→ WORK ORDER:
Return all of the material, keeping each line exactly as it is.

::::::
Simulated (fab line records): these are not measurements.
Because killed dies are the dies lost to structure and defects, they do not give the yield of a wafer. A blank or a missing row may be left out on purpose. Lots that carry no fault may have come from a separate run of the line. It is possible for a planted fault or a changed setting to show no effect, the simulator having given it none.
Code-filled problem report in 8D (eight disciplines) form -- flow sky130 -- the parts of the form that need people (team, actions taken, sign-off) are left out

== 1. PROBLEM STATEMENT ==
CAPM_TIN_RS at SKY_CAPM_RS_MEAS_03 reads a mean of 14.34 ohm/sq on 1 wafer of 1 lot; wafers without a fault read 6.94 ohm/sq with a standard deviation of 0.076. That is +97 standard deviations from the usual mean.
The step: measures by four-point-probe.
::::::

→ ANSWER AREA:
Simulated (fab line records): these are not measurements.
Because killed dies are the dies lost to structure and defects, they do not give the yield of a wafer. A blank or a missing row may be left out on purpose. Lots that carry no fault may have come from a separate run of the line. It is possible for a planted fault or a changed setting to show no effect, the simulator having given it none.
Code-filled problem report in 8D (eight disciplines) form -- flow sky130 -- the parts of the form that need people (team, actions taken, sign-off) are left out

== 1. PROBLEM STATEMENT ==
CAPM_TIN_RS at SKY_CAPM_RS_MEAS_03 reads a mean of 14.34 ohm/sq on 1 wafer of 1 lot; wafers without a fault read 6.94 ohm/sq with a standard deviation of 0.076. That is +97 standard deviations from the usual mean.
The step: measures by four-point-probe.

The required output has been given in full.